◆ ◆ ◆

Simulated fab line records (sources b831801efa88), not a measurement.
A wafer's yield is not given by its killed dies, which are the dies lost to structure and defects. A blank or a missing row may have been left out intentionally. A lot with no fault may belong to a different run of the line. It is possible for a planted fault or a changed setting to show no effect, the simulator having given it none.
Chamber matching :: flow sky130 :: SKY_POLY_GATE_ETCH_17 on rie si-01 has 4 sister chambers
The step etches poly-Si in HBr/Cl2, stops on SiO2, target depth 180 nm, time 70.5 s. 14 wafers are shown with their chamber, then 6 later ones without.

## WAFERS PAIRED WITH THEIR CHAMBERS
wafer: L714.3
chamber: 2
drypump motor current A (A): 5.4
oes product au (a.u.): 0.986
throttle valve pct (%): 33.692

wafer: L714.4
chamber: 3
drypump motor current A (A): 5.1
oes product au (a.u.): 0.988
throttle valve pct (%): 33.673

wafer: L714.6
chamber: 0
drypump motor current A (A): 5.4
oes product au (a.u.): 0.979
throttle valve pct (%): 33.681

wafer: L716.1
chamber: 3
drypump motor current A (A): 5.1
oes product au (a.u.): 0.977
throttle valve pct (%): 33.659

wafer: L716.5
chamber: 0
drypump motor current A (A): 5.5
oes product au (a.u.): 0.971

◆ ◆ ◆

Requirement: Your reply should repeat the entire listing, word for word and complete.

Answer space:
Simulated fab line records (sources b831801efa88), not a measurement.
A wafer's yield is not given by its killed dies, which are the dies lost to structure and defects. A blank or a missing row may have been left out intentionally. A lot with no fault may belong to a different run of the line. It is possible for a planted fault or a changed setting to show no effect, the simulator having given it none.
Chamber matching :: flow sky130 :: SKY_POLY_GATE_ETCH_17 on rie si-01 has 4 sister chambers
The step etches poly-Si in HBr/Cl2, stops on SiO2, target depth 180 nm, time 70.5 s. 14 wafers are shown with their chamber, then 6 later ones without.

## WAFERS PAIRED WITH THEIR CHAMBERS
wafer: L714.3
chamber: 2
drypump motor current A (A): 5.4
oes product au (a.u.): 0.986
throttle valve pct (%): 33.692

wafer: L714.4
chamber: 3
drypump motor current A (A): 5.1
oes product au (a.u.): 0.988
throttle valve pct (%): 33.673

wafer: L714.6
chamber: 0
drypump motor current A (A): 5.4
oes product au (a.u.): 0.979
throttle valve pct (%): 33.681

wafer: L716.1
chamber: 3
drypump motor current A (A): 5.1
oes product au (a.u.): 0.977
throttle valve pct (%): 33.659

wafer: L716.5
chamber: 0
drypump motor current A (A): 5.5
oes product au (a.u.): 0.971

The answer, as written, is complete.